== Data ==
=== Begin Enclosure ===

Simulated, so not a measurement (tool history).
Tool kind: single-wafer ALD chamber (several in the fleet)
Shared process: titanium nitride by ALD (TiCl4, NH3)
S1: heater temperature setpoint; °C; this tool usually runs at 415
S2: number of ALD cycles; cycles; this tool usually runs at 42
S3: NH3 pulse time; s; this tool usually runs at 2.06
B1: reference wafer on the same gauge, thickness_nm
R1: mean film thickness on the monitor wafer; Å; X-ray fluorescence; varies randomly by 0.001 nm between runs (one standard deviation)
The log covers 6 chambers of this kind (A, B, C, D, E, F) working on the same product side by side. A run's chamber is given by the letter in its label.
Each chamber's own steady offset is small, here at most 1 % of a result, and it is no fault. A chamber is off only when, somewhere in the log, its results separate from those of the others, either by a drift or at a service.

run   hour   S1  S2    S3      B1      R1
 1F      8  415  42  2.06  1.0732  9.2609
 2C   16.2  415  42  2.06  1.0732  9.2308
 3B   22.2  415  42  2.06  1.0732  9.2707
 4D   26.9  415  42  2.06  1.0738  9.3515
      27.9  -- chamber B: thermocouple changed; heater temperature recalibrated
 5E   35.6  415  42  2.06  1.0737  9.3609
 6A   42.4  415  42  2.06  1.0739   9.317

=== End Enclosure ===

== Task item ==
Type the material above out again, exactly.

== Answer box ==
Simulated, so not a measurement (tool history).
Tool kind: single-wafer ALD chamber (several in the fleet)
Shared process: titanium nitride by ALD (TiCl4, NH3)
S1: heater temperature setpoint; °C; this tool usually runs at 415
S2: number of ALD cycles; cycles; this tool usually runs at 42
S3: NH3 pulse time; s; this tool usually runs at 2.06
B1: reference wafer on the same gauge, thickness_nm
R1: mean film thickness on the monitor wafer; Å; X-ray fluorescence; varies randomly by 0.001 nm between runs (one standard deviation)
The log covers 6 chambers of this kind (A, B, C, D, E, F) working on the same product side by side. A run's chamber is given by the letter in its label.
Each chamber's own steady offset is small, here at most 1 % of a result, and it is no fault. A chamber is off only when, somewhere in the log, its results separate from those of the others, either by a drift or at a service.

run   hour   S1  S2    S3      B1      R1
 1F      8  415  42  2.06  1.0732  9.2609
 2C   16.2  415  42  2.06  1.0732  9.2308
 3B   22.2  415  42  2.06  1.0732  9.2707
 4D   26.9  415  42  2.06  1.0738  9.3515
      27.9  -- chamber B: thermocouple changed; heater temperature recalibrated
 5E   35.6  415  42  2.06  1.0737  9.3609
 6A   42.4  415  42  2.06  1.0739   9.317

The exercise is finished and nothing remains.